Information supplied Start Marker

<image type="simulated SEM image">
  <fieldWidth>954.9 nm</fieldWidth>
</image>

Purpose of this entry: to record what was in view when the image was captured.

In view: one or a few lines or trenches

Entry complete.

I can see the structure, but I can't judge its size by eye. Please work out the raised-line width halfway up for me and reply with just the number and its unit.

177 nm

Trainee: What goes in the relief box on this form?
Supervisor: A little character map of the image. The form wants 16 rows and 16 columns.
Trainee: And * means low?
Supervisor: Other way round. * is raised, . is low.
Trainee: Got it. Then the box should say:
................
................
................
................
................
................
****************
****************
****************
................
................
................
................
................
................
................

Information supplied End Marker

▶ Exercise
What you give back should be exactly the lines of the data above from the line with "Entry complete." through the line with "Trainee: And * means low?", both of those included, and nothing more.

▶ Answer area
Entry complete.

I can see the structure, but I can't judge its size by eye. Please work out the raised-line width halfway up for me and reply with just the number and its unit.

177 nm

Trainee: What goes in the relief box on this form?
Supervisor: A little character map of the image. The form wants 16 rows and 16 columns.
Trainee: And * means low?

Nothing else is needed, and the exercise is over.